◆ ◆ ◆ ◆

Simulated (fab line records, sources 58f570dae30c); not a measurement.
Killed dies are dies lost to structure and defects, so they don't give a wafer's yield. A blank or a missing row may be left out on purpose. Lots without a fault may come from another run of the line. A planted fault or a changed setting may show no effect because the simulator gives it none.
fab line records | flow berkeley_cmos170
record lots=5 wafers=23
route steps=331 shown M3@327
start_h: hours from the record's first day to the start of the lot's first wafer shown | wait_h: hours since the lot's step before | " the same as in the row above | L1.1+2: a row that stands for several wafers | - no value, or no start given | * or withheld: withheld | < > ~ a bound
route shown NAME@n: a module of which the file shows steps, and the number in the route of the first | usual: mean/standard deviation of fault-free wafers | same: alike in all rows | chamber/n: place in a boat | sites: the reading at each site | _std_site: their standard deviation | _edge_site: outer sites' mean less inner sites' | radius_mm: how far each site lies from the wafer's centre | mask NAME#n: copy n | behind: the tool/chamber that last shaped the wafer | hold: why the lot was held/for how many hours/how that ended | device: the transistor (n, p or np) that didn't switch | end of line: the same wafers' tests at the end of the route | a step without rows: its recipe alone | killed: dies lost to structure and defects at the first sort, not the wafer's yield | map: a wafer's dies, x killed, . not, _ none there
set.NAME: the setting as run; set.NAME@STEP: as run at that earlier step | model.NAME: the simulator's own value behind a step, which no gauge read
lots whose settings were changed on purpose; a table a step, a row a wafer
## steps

◆ ◆ ◆ ◆

* REQUIRED ACTION:
Exact copies of all the entries above are to be printed.

* TASK RESULT:
Simulated (fab line records, sources 58f570dae30c); not a measurement.
Killed dies are dies lost to structure and defects, so they don't give a wafer's yield. A blank or a missing row may be left out on purpose. Lots without a fault may come from another run of the line. A planted fault or a changed setting may show no effect because the simulator gives it none.
fab line records | flow berkeley_cmos170
record lots=5 wafers=23
route steps=331 shown M3@327
start_h: hours from the record's first day to the start of the lot's first wafer shown | wait_h: hours since the lot's step before | " the same as in the row above | L1.1+2: a row that stands for several wafers | - no value, or no start given | * or withheld: withheld | < > ~ a bound
route shown NAME@n: a module of which the file shows steps, and the number in the route of the first | usual: mean/standard deviation of fault-free wafers | same: alike in all rows | chamber/n: place in a boat | sites: the reading at each site | _std_site: their standard deviation | _edge_site: outer sites' mean less inner sites' | radius_mm: how far each site lies from the wafer's centre | mask NAME#n: copy n | behind: the tool/chamber that last shaped the wafer | hold: why the lot was held/for how many hours/how that ended | device: the transistor (n, p or np) that didn't switch | end of line: the same wafers' tests at the end of the route | a step without rows: its recipe alone | killed: dies lost to structure and defects at the first sort, not the wafer's yield | map: a wafer's dies, x killed, . not, _ none there
set.NAME: the setting as run; set.NAME@STEP: as run at that earlier step | model.NAME: the simulator's own value behind a step, which no gauge read
lots whose settings were changed on purpose; a table a step, a row a wafer
## steps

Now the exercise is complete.